- [Given entries]
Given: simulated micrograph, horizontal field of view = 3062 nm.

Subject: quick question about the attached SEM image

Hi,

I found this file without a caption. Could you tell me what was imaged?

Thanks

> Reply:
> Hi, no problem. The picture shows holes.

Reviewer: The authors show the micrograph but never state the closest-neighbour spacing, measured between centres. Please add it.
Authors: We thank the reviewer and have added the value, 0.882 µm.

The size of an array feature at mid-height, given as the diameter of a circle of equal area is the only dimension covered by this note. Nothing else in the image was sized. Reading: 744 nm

- [Exercise]
When copying the data above, keep every line exactly as written.

- [Exercise output]
Given: simulated micrograph, horizontal field of view = 3062 nm.

Subject: quick question about the attached SEM image

Hi,

I found this file without a caption. Could you tell me what was imaged?

Thanks

> Reply:
> Hi, no problem. The picture shows holes.

Reviewer: The authors show the micrograph but never state the closest-neighbour spacing, measured between centres. Please add it.
Authors: We thank the reviewer and have added the value, 0.882 µm.

The size of an array feature at mid-height, given as the diameter of a circle of equal area is the only dimension covered by this note. Nothing else in the image was sized. Reading: 744 nm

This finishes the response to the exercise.